* _SOURCE INFORMATION_
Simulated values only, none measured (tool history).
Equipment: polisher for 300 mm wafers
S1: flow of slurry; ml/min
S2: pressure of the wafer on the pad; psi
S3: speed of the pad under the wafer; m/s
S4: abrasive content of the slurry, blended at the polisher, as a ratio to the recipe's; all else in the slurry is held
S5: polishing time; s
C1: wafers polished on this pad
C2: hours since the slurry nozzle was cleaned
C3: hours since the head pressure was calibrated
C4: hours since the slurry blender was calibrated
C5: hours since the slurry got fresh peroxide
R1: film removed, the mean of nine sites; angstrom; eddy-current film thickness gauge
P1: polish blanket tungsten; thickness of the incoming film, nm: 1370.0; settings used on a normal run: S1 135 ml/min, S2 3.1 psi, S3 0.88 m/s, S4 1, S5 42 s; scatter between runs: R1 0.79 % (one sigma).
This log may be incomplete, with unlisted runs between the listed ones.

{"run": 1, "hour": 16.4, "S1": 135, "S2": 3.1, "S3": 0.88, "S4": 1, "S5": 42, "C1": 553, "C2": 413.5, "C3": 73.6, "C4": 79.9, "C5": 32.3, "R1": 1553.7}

* _TASK ITEM_
Using the data above, reproduce exactly the lines between those holding "S4: abrasive content" and "P1: polish blanket", inclusive, and no others.

* _WORKED SOLUTION_
S4: abrasive content of the slurry, blended at the polisher, as a ratio to the recipe's; all else in the slurry is held
S5: polishing time; s
C1: wafers polished on this pad
C2: hours since the slurry nozzle was cleaned
C3: hours since the head pressure was calibrated
C4: hours since the slurry blender was calibrated
C5: hours since the slurry got fresh peroxide
R1: film removed, the mean of nine sites; angstrom; eddy-current film thickness gauge
P1: polish blanket tungsten; thickness of the incoming film, nm: 1370.0; settings used on a normal run: S1 135 ml/min, S2 3.1 psi, S3 0.88 m/s, S4 1, S5 42 s; scatter between runs: R1 0.79 % (one sigma).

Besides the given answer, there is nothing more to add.